-=-=-=-=-

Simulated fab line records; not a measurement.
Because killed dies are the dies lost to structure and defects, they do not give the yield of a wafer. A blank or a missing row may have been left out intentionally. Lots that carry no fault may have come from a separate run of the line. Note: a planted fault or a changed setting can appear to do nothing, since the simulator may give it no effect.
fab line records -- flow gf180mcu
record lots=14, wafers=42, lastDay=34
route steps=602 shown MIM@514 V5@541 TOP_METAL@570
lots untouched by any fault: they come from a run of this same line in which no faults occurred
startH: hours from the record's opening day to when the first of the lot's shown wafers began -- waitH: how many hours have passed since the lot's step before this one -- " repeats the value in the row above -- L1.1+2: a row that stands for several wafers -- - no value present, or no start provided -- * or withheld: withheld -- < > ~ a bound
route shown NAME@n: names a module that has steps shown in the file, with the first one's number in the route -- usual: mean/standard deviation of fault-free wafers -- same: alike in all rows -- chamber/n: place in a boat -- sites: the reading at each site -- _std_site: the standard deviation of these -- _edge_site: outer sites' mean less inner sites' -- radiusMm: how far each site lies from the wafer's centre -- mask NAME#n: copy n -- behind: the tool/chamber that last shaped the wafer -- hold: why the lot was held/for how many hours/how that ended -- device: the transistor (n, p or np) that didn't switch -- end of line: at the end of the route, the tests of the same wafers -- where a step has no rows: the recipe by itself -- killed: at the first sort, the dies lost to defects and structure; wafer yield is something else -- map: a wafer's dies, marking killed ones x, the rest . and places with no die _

-=-=-=-=-

# Work item
Please restate the whole listing word for word.

# Written reply
Simulated fab line records; not a measurement.
Because killed dies are the dies lost to structure and defects, they do not give the yield of a wafer. A blank or a missing row may have been left out intentionally. Lots that carry no fault may have come from a separate run of the line. Note: a planted fault or a changed setting can appear to do nothing, since the simulator may give it no effect.
fab line records -- flow gf180mcu
record lots=14, wafers=42, lastDay=34
route steps=602 shown MIM@514 V5@541 TOP_METAL@570
lots untouched by any fault: they come from a run of this same line in which no faults occurred
startH: hours from the record's opening day to when the first of the lot's shown wafers began -- waitH: how many hours have passed since the lot's step before this one -- " repeats the value in the row above -- L1.1+2: a row that stands for several wafers -- - no value present, or no start provided -- * or withheld: withheld -- < > ~ a bound
route shown NAME@n: names a module that has steps shown in the file, with the first one's number in the route -- usual: mean/standard deviation of fault-free wafers -- same: alike in all rows -- chamber/n: place in a boat -- sites: the reading at each site -- _std_site: the standard deviation of these -- _edge_site: outer sites' mean less inner sites' -- radiusMm: how far each site lies from the wafer's centre -- mask NAME#n: copy n -- behind: the tool/chamber that last shaped the wafer -- hold: why the lot was held/for how many hours/how that ended -- device: the transistor (n, p or np) that didn't switch -- end of line: at the end of the route, the tests of the same wafers -- where a step has no rows: the recipe by itself -- killed: at the first sort, the dies lost to defects and structure; wafer yield is something else -- map: a wafer's dies, marking killed ones x, the rest . and places with no die _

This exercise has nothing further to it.